Supplied entries >>
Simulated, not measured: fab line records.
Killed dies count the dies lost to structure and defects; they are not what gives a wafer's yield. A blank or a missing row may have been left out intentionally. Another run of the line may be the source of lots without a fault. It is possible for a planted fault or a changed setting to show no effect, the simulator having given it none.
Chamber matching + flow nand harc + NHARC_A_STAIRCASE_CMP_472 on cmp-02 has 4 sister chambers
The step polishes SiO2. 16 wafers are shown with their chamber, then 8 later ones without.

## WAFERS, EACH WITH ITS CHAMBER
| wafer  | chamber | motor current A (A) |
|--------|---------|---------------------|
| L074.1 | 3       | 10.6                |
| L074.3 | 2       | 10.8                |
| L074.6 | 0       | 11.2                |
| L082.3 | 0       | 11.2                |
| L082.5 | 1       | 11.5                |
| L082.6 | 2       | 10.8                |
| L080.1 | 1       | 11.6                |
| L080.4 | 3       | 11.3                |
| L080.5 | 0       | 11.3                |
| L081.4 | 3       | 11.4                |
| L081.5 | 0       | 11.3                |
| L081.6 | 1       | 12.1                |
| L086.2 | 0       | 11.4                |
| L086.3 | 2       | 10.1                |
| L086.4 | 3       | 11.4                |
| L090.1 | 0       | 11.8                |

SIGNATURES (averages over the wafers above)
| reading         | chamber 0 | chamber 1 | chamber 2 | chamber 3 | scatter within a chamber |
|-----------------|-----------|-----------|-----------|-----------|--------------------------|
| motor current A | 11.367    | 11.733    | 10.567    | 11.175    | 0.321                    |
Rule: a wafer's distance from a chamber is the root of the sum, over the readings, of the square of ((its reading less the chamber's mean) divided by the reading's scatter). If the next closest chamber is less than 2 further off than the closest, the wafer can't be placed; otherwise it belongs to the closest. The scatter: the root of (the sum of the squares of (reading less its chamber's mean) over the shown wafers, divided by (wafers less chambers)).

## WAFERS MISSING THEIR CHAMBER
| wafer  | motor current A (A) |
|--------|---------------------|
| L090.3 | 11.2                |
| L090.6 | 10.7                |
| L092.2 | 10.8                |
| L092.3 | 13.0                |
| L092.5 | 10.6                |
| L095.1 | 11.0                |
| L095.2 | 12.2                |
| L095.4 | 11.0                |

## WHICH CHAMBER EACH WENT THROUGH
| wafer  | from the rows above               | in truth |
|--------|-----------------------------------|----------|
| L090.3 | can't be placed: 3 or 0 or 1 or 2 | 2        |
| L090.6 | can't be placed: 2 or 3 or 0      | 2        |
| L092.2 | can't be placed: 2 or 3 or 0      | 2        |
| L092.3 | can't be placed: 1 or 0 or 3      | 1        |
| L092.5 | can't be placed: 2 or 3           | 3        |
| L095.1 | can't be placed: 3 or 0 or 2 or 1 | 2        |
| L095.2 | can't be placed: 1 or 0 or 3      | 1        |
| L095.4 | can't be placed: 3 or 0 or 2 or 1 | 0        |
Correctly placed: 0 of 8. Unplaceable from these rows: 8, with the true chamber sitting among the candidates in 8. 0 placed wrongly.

Work instruction >> Using the entries shown above, reproduce verbatim the lines from the line bearing "Killed dies count" to the line bearing "SIGNATURES (averages over the wafers above)", inclusive.

Result >>
Killed dies count the dies lost to structure and defects; they are not what gives a wafer's yield. A blank or a missing row may have been left out intentionally. Another run of the line may be the source of lots without a fault. It is possible for a planted fault or a changed setting to show no effect, the simulator having given it none.
Chamber matching + flow nand harc + NHARC_A_STAIRCASE_CMP_472 on cmp-02 has 4 sister chambers
The step polishes SiO2. 16 wafers are shown with their chamber, then 8 later ones without.

## WAFERS, EACH WITH ITS CHAMBER
| wafer  | chamber | motor current A (A) |
|--------|---------|---------------------|
| L074.1 | 3       | 10.6                |
| L074.3 | 2       | 10.8                |
| L074.6 | 0       | 11.2                |
| L082.3 | 0       | 11.2                |
| L082.5 | 1       | 11.5                |
| L082.6 | 2       | 10.8                |
| L080.1 | 1       | 11.6                |
| L080.4 | 3       | 11.3                |
| L080.5 | 0       | 11.3                |
| L081.4 | 3       | 11.4                |
| L081.5 | 0       | 11.3                |
| L081.6 | 1       | 12.1                |
| L086.2 | 0       | 11.4                |
| L086.3 | 2       | 10.1                |
| L086.4 | 3       | 11.4                |
| L090.1 | 0       | 11.8                |

SIGNATURES (averages over the wafers above)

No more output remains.